▶ [EXCERPTED RECORDS]:
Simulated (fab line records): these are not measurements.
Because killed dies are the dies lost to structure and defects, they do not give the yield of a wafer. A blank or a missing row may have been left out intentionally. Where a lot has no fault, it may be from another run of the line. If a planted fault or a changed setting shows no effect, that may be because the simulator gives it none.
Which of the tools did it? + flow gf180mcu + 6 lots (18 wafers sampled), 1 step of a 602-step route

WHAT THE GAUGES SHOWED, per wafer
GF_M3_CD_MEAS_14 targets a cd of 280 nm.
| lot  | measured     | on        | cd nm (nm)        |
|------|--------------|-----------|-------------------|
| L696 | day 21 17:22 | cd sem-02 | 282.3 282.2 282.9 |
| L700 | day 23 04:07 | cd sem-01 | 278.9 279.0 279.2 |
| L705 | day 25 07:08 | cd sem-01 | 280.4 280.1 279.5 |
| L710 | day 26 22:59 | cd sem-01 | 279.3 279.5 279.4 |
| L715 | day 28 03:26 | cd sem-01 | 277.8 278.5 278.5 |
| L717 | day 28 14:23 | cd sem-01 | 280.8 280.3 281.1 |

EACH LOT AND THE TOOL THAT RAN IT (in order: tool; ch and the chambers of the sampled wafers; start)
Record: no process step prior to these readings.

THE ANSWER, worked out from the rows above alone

▶ [BRIEF]:
All entries must be printed exactly, with nothing omitted.

▶ [TASK RESULT]:
Simulated (fab line records): these are not measurements.
Because killed dies are the dies lost to structure and defects, they do not give the yield of a wafer. A blank or a missing row may have been left out intentionally. Where a lot has no fault, it may be from another run of the line. If a planted fault or a changed setting shows no effect, that may be because the simulator gives it none.
Which of the tools did it? + flow gf180mcu + 6 lots (18 wafers sampled), 1 step of a 602-step route

WHAT THE GAUGES SHOWED, per wafer
GF_M3_CD_MEAS_14 targets a cd of 280 nm.
| lot  | measured     | on        | cd nm (nm)        |
|------|--------------|-----------|-------------------|
| L696 | day 21 17:22 | cd sem-02 | 282.3 282.2 282.9 |
| L700 | day 23 04:07 | cd sem-01 | 278.9 279.0 279.2 |
| L705 | day 25 07:08 | cd sem-01 | 280.4 280.1 279.5 |
| L710 | day 26 22:59 | cd sem-01 | 279.3 279.5 279.4 |
| L715 | day 28 03:26 | cd sem-01 | 277.8 278.5 278.5 |
| L717 | day 28 14:23 | cd sem-01 | 280.8 280.3 281.1 |

EACH LOT AND THE TOOL THAT RAN IT (in order: tool; ch and the chambers of the sampled wafers; start)
Record: no process step prior to these readings.

THE ANSWER, worked out from the rows above alone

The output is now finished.